• **DATA UNDER STUDY**
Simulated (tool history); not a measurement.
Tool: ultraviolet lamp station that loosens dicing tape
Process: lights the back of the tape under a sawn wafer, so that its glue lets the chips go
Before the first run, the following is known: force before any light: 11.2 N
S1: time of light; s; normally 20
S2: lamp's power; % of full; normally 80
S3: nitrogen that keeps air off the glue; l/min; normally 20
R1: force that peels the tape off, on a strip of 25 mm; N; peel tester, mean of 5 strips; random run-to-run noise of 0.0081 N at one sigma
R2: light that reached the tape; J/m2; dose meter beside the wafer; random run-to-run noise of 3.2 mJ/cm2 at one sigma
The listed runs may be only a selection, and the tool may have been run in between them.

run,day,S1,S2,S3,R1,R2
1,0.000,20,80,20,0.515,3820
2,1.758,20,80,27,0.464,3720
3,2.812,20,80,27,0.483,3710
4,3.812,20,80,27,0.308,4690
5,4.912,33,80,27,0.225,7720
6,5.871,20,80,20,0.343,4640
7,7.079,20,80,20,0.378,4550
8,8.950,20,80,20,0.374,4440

• **ACTION ITEM**
Go to the line with "6,5.871,20,80,20,0.343,4640" in the entries above and repeat every line from there through the line with "7,7.079,20,80,20,0.378,4550", exactly and with no other text.

• **EXERCISE ANSWER**
6,5.871,20,80,20,0.343,4640
7,7.079,20,80,20,0.378,4550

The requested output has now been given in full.